→ DATA SUPPLIED
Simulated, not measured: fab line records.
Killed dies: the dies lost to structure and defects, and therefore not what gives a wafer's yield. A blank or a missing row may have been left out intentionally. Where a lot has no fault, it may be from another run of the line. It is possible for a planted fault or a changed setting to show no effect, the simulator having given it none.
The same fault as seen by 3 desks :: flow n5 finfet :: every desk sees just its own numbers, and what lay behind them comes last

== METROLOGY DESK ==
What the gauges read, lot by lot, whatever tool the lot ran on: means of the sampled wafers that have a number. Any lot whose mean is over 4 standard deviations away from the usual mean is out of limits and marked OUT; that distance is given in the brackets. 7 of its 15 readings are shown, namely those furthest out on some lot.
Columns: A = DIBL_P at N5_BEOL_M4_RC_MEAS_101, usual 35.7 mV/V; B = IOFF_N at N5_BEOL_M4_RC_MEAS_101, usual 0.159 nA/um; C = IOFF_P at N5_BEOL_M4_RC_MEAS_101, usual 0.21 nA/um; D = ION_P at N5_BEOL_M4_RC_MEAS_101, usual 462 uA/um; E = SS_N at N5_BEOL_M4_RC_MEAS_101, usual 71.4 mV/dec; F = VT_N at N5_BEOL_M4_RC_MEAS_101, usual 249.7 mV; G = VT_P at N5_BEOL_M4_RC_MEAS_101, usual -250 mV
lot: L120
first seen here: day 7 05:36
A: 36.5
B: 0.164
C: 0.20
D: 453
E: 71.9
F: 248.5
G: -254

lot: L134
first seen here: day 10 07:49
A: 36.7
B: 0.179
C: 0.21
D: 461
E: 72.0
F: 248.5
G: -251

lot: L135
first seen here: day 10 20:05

→ REQUIRED ACTION
Would you please write out, exactly and with no other lines, the stretch of the listing above from the line containing "The same fault" through the line containing "What the gauges"?

→ ANSWER SECTION
The same fault as seen by 3 desks :: flow n5 finfet :: every desk sees just its own numbers, and what lay behind them comes last

== METROLOGY DESK ==
What the gauges read, lot by lot, whatever tool the lot ran on: means of the sampled wafers that have a number. Any lot whose mean is over 4 standard deviations away from the usual mean is out of limits and marked OUT; that distance is given in the brackets. 7 of its 15 readings are shown, namely those furthest out on some lot.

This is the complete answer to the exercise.